• [BRIEF]
Exactly as written, give back every record below.

• [SUPPLIED INFORMATION]
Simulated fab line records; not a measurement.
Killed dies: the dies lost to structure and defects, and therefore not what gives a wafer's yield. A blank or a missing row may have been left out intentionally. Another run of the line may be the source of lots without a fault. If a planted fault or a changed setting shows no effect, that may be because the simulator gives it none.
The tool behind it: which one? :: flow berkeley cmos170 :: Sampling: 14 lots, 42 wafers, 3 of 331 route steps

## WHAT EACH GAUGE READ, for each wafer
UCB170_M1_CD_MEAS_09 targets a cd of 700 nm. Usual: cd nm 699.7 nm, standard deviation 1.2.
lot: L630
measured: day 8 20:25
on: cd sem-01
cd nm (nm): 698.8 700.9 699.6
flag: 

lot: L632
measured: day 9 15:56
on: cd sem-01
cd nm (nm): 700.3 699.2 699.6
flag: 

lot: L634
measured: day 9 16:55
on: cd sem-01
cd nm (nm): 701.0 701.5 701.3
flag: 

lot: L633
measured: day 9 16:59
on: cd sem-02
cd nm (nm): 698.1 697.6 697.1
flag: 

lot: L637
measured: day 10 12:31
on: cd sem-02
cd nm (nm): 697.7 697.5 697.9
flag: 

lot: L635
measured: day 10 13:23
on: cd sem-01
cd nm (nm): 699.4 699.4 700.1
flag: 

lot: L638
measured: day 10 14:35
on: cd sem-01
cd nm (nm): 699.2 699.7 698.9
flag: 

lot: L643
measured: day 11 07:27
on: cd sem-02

• [ANSWER AREA]
Simulated fab line records; not a measurement.
Killed dies: the dies lost to structure and defects, and therefore not what gives a wafer's yield. A blank or a missing row may have been left out intentionally. Another run of the line may be the source of lots without a fault. If a planted fault or a changed setting shows no effect, that may be because the simulator gives it none.
The tool behind it: which one? :: flow berkeley cmos170 :: Sampling: 14 lots, 42 wafers, 3 of 331 route steps

## WHAT EACH GAUGE READ, for each wafer
UCB170_M1_CD_MEAS_09 targets a cd of 700 nm. Usual: cd nm 699.7 nm, standard deviation 1.2.
lot: L630
measured: day 8 20:25
on: cd sem-01
cd nm (nm): 698.8 700.9 699.6
flag: 

lot: L632
measured: day 9 15:56
on: cd sem-01
cd nm (nm): 700.3 699.2 699.6
flag: 

lot: L634
measured: day 9 16:55
on: cd sem-01
cd nm (nm): 701.0 701.5 701.3
flag: 

lot: L633
measured: day 9 16:59
on: cd sem-02
cd nm (nm): 698.1 697.6 697.1
flag: 

lot: L637
measured: day 10 12:31
on: cd sem-02
cd nm (nm): 697.7 697.5 697.9
flag: 

lot: L635
measured: day 10 13:23
on: cd sem-01
cd nm (nm): 699.4 699.4 700.1
flag: 

lot: L638
measured: day 10 14:35
on: cd sem-01
cd nm (nm): 699.2 699.7 698.9
flag: 

lot: L643
measured: day 11 07:27
on: cd sem-02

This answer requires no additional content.